----------------
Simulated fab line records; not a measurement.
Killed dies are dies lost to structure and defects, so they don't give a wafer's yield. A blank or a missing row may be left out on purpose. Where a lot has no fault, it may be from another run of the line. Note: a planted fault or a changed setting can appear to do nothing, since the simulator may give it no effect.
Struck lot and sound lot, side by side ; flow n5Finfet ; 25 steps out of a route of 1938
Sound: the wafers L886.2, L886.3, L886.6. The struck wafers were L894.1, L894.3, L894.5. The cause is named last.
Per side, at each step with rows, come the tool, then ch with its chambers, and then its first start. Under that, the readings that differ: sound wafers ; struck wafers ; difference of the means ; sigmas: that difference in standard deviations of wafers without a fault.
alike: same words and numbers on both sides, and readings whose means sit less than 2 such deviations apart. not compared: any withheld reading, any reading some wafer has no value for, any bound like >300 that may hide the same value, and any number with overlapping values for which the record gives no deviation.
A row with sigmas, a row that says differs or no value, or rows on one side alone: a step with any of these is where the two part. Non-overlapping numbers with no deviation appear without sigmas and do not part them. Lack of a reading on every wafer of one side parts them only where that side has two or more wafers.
----------------

Each line from the top of the records above through the line containing "Killed dies are" needs to be transcribed exactly, and no line after it.

Simulated fab line records; not a measurement.
Killed dies are dies lost to structure and defects, so they don't give a wafer's yield. A blank or a missing row may be left out on purpose. Where a lot has no fault, it may be from another run of the line. Note: a planted fault or a changed setting can appear to do nothing, since the simulator may give it no effect.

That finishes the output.